◇ ◇ ◇ ◇ ◇ ◇ ◇

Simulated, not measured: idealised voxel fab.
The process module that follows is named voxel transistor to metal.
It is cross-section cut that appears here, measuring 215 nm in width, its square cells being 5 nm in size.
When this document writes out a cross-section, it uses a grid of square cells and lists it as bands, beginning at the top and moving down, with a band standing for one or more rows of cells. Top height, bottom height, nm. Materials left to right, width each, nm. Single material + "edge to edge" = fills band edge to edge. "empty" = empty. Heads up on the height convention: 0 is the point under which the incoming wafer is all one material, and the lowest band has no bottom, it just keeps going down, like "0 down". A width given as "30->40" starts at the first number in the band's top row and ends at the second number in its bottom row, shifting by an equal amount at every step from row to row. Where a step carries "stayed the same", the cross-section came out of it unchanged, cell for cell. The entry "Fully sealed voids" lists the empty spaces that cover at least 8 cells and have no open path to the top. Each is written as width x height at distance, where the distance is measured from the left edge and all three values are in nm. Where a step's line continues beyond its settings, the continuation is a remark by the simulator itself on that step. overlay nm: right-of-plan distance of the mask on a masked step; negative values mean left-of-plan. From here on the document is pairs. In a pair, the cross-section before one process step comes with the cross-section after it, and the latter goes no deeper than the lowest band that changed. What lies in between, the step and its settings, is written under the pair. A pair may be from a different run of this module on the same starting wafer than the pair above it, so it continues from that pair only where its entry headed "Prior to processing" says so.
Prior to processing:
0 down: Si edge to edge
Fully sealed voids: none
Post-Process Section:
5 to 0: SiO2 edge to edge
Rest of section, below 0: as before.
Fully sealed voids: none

◇ ◇ ◇ ◇ ◇ ◇ ◇

**Work item:**
Repeat, word for word, the lines above between the line holding "0 down: Si edge to edge" and the line holding "Rest of section, below 0: as before.", inclusive; omit everything else.

**Expected answer:**
0 down: Si edge to edge
Fully sealed voids: none
Post-Process Section:
5 to 0: SiO2 edge to edge
Rest of section, below 0: as before.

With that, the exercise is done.